* Supplied records:
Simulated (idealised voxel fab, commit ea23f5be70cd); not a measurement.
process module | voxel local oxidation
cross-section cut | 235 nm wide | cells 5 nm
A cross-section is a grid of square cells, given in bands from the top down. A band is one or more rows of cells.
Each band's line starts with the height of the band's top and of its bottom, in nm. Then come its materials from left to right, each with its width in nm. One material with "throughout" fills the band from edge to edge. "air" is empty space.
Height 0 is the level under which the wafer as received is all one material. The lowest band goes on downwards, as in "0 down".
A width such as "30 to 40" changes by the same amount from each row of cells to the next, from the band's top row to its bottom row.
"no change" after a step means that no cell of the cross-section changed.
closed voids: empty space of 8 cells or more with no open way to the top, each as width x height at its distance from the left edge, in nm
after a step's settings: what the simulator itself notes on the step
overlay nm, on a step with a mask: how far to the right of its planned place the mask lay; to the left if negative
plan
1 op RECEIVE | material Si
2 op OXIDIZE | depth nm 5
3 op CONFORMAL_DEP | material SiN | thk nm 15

* Brief:
Once you find the line containing "A cross-section is", stop: reproduce exactly that line and every line of the data before it, and nothing else.

* Your response:
Simulated (idealised voxel fab, commit ea23f5be70cd); not a measurement.
process module | voxel local oxidation
cross-section cut | 235 nm wide | cells 5 nm
A cross-section is a grid of square cells, given in bands from the top down. A band is one or more rows of cells.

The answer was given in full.